»»

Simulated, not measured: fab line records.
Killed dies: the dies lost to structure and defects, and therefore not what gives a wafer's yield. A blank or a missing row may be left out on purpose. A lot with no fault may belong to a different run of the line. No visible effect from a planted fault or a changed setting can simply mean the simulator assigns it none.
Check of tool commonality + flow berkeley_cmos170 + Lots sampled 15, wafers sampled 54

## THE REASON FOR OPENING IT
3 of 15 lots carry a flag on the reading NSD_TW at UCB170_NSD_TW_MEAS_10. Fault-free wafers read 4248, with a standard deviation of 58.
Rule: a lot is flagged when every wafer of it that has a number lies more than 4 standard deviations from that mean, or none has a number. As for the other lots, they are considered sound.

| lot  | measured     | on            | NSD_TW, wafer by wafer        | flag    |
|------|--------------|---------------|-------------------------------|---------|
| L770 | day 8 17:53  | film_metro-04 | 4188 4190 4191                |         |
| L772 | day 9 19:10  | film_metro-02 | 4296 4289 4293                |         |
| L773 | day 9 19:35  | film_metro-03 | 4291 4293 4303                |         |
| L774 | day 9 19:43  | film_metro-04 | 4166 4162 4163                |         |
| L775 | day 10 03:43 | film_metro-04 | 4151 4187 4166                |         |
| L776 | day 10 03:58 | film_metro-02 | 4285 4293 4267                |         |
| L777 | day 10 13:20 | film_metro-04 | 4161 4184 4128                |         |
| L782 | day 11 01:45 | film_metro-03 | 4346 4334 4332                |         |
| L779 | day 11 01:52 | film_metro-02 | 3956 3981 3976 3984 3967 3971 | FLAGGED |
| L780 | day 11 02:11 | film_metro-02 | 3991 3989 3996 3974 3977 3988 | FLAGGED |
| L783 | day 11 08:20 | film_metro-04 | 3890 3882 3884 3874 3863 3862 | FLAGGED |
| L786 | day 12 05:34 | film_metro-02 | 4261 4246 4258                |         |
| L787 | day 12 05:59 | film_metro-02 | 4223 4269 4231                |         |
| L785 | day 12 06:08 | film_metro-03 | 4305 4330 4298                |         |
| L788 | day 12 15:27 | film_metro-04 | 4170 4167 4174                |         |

««

■ Task item ■
Write down exactly the span of lines above from the one containing "Check of tool" to the one containing "3 of 15 lots", both ends included.

■ Task output ■
Check of tool commonality + flow berkeley_cmos170 + Lots sampled 15, wafers sampled 54

## THE REASON FOR OPENING IT
3 of 15 lots carry a flag on the reading NSD_TW at UCB170_NSD_TW_MEAS_10. Fault-free wafers read 4248, with a standard deviation of 58.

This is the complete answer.